→ Requirement: After locating the line that contains "L082.1 | implanter-03, 0" in the data below, set down exactly that line and each one after it through the line that contains "L082.3 | implanter-03, 0", and nothing more.

** Data extracts follows **
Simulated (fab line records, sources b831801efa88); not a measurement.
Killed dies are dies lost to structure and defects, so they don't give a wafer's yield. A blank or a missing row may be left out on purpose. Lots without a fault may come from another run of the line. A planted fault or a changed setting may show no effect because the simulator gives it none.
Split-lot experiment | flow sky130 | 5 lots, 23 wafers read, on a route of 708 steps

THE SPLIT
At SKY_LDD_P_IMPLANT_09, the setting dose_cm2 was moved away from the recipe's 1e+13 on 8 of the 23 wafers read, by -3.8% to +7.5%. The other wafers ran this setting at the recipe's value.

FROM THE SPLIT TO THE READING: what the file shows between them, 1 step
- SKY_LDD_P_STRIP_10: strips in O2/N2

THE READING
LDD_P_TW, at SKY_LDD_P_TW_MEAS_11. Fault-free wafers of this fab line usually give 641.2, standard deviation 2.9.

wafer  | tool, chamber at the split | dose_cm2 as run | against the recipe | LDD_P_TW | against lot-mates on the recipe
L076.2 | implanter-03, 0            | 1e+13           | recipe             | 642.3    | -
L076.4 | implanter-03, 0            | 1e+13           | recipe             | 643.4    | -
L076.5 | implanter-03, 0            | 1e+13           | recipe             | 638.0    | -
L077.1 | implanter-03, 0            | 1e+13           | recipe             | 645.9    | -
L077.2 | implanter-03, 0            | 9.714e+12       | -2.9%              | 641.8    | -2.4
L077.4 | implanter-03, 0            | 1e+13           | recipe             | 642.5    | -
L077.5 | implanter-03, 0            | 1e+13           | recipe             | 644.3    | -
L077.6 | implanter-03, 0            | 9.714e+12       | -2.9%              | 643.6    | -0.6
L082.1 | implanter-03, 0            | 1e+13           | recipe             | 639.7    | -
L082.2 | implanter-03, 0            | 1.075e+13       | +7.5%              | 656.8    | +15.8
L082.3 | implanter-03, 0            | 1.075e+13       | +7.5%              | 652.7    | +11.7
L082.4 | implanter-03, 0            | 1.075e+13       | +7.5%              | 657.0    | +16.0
** End of Data extracts **

→ Solution:
L082.1 | implanter-03, 0            | 1e+13           | recipe             | 639.7    | -
L082.2 | implanter-03, 0            | 1.075e+13       | +7.5%              | 656.8    | +15.8
L082.3 | implanter-03, 0            | 1.075e+13       | +7.5%              | 652.7    | +11.7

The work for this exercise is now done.